Brief — Output only the lines from the start of the entries through the line holding "This SEM image". Each line must match the original exactly.

Data extracts —
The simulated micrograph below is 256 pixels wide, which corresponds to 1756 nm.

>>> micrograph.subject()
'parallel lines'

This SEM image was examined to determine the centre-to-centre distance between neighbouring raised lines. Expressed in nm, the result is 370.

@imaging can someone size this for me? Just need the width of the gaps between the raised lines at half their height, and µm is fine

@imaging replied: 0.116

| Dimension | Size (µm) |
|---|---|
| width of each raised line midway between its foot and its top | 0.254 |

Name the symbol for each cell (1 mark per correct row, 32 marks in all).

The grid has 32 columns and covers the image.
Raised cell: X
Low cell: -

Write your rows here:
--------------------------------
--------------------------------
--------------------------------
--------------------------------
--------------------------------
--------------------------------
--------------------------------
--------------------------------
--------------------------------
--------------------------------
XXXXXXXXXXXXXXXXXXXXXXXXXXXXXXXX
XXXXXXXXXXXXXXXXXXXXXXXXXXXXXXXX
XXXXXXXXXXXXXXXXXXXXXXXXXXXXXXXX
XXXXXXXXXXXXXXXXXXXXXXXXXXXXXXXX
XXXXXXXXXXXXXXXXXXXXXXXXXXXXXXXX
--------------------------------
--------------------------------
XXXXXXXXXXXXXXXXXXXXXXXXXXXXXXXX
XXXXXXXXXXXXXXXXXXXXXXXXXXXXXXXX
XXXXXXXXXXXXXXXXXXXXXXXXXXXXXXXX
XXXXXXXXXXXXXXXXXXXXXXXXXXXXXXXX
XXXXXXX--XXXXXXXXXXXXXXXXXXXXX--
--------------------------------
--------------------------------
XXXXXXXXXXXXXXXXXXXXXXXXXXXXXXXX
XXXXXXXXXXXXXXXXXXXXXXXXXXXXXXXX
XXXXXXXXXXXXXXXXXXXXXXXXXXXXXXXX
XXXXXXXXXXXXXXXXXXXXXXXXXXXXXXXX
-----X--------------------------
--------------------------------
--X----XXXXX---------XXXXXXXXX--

Task response —
The simulated micrograph below is 256 pixels wide, which corresponds to 1756 nm.

>>> micrograph.subject()
'parallel lines'

This SEM image was examined to determine the centre-to-centre distance between neighbouring raised lines. Expressed in nm, the result is 370.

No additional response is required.